● Excerpted records
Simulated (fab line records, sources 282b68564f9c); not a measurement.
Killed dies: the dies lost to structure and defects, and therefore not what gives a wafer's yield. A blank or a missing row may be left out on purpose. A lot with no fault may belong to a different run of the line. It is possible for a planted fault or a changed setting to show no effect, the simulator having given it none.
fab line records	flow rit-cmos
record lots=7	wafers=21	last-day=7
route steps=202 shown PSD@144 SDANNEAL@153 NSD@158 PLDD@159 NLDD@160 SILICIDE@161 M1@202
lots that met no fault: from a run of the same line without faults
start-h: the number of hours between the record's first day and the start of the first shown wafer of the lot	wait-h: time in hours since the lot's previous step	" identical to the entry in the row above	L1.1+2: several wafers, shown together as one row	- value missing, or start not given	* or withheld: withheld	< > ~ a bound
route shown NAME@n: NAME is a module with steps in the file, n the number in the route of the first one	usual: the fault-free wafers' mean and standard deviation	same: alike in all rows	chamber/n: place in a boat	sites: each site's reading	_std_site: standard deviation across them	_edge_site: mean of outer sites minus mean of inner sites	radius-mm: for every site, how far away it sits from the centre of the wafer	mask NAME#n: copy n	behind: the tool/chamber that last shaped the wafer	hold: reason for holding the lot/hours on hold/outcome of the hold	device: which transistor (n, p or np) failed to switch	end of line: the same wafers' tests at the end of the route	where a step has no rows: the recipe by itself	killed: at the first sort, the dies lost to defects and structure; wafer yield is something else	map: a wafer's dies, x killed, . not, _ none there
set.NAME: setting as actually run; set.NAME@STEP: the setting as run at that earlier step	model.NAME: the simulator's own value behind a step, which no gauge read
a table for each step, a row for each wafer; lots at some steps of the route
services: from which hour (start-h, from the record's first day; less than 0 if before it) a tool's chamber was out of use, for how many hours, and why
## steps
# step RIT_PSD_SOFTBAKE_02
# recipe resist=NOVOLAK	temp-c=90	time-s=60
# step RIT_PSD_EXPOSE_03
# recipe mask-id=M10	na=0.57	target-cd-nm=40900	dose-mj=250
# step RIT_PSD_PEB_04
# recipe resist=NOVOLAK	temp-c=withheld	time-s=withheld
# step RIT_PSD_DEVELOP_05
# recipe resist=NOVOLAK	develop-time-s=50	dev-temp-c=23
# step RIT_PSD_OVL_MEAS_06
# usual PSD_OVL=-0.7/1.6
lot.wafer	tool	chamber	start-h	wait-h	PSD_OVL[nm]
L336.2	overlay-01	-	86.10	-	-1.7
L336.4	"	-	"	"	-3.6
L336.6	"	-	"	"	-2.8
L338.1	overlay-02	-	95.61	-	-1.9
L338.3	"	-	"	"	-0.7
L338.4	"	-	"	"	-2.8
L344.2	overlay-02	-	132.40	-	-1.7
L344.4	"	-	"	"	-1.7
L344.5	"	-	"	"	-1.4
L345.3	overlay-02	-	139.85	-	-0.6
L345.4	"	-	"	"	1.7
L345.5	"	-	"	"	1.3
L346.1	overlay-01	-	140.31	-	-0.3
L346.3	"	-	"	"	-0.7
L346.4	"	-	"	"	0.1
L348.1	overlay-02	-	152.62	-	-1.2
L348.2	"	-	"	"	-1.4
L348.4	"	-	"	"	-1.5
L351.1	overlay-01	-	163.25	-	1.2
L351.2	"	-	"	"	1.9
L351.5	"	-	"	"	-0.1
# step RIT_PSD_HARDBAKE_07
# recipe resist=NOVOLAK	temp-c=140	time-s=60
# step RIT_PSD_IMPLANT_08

● Work instruction
Begin with the first line of the listing above and write out each line exactly, ending with the line that contains "lots that met".

● Expected answer
Simulated (fab line records, sources 282b68564f9c); not a measurement.
Killed dies: the dies lost to structure and defects, and therefore not what gives a wafer's yield. A blank or a missing row may be left out on purpose. A lot with no fault may belong to a different run of the line. It is possible for a planted fault or a changed setting to show no effect, the simulator having given it none.
fab line records	flow rit-cmos
record lots=7	wafers=21	last-day=7
route steps=202 shown PSD@144 SDANNEAL@153 NSD@158 PLDD@159 NLDD@160 SILICIDE@161 M1@202
lots that met no fault: from a run of the same line without faults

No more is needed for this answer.